+ + +

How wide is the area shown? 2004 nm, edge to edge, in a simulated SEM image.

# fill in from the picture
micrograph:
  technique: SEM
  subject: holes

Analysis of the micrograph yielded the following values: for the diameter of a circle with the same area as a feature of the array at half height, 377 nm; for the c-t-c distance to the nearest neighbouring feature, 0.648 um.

+ + +

When the line with "technique: SEM" is reached in the data above, start copying there, and copy each line exactly until the line with "subject: holes" has been copied; copy nothing else.

— ANSWER AREA —
  technique: SEM
  subject: holes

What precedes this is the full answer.